### DATA FOR ANALYSIS
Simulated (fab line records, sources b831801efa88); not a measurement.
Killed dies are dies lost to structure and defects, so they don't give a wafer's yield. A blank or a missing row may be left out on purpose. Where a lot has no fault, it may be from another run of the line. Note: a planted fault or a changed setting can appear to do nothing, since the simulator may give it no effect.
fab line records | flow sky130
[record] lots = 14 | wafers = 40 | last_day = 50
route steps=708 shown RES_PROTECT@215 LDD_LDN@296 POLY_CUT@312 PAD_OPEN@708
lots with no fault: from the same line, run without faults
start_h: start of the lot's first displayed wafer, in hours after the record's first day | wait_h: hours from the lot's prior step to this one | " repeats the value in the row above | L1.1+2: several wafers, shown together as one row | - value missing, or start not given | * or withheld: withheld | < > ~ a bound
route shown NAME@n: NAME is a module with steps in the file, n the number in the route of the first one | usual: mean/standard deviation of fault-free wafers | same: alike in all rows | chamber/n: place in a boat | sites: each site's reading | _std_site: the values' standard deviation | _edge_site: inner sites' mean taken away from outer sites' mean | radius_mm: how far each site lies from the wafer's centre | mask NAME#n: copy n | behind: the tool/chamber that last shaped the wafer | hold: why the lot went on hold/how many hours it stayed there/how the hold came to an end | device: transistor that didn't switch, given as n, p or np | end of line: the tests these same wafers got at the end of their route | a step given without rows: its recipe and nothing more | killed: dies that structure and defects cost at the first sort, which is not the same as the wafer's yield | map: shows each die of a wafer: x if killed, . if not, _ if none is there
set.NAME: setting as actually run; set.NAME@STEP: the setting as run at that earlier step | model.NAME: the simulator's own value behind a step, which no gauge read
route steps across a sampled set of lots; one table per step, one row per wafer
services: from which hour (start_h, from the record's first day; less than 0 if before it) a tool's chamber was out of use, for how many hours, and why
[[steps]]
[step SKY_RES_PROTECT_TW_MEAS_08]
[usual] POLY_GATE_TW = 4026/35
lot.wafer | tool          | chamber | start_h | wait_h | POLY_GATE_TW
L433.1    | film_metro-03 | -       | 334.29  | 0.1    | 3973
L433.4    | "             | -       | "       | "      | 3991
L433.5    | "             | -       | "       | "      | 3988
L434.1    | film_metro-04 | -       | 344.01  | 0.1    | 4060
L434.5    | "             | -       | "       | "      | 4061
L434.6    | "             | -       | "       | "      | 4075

### WORK ORDER
In the material above, locate the line containing "lots with no" and the line containing "start_h: start of". Transcribe exactly those two lines and every line between them, and nothing more.

### WRITTEN ANSWER
lots with no fault: from the same line, run without faults
start_h: start of the lot's first displayed wafer, in hours after the record's first day | wait_h: hours from the lot's prior step to this one | " repeats the value in the row above | L1.1+2: several wafers, shown together as one row | - value missing, or start not given | * or withheld: withheld | < > ~ a bound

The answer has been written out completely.